=-=-=-=-=
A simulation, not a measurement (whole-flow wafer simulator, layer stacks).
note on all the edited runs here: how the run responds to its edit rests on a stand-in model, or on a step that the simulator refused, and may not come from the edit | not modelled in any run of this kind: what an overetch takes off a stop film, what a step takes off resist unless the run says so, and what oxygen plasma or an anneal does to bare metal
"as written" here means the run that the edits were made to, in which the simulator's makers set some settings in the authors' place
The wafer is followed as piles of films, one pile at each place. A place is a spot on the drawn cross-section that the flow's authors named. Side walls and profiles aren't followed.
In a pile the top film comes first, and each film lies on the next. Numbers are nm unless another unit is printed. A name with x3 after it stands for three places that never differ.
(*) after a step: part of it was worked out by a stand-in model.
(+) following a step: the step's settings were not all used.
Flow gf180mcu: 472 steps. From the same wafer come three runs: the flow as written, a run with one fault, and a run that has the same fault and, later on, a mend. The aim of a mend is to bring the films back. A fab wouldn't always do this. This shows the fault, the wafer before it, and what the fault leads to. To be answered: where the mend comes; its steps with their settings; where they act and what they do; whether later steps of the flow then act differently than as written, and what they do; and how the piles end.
=-=-=-=-=

#### EXERCISE:
Nothing in the data may be left out; copy every line exactly.

#### EXERCISE ANSWER:
A simulation, not a measurement (whole-flow wafer simulator, layer stacks).
note on all the edited runs here: how the run responds to its edit rests on a stand-in model, or on a step that the simulator refused, and may not come from the edit | not modelled in any run of this kind: what an overetch takes off a stop film, what a step takes off resist unless the run says so, and what oxygen plasma or an anneal does to bare metal
"as written" here means the run that the edits were made to, in which the simulator's makers set some settings in the authors' place
The wafer is followed as piles of films, one pile at each place. A place is a spot on the drawn cross-section that the flow's authors named. Side walls and profiles aren't followed.
In a pile the top film comes first, and each film lies on the next. Numbers are nm unless another unit is printed. A name with x3 after it stands for three places that never differ.
(*) after a step: part of it was worked out by a stand-in model.
(+) following a step: the step's settings were not all used.
Flow gf180mcu: 472 steps. From the same wafer come three runs: the flow as written, a run with one fault, and a run that has the same fault and, later on, a mend. The aim of a mend is to bring the films back. A fab wouldn't always do this. This shows the fault, the wafer before it, and what the fault leads to. To be answered: where the mend comes; its steps with their settings; where they act and what they do; whether later steps of the flow then act differently than as written, and what they do; and how the piles end.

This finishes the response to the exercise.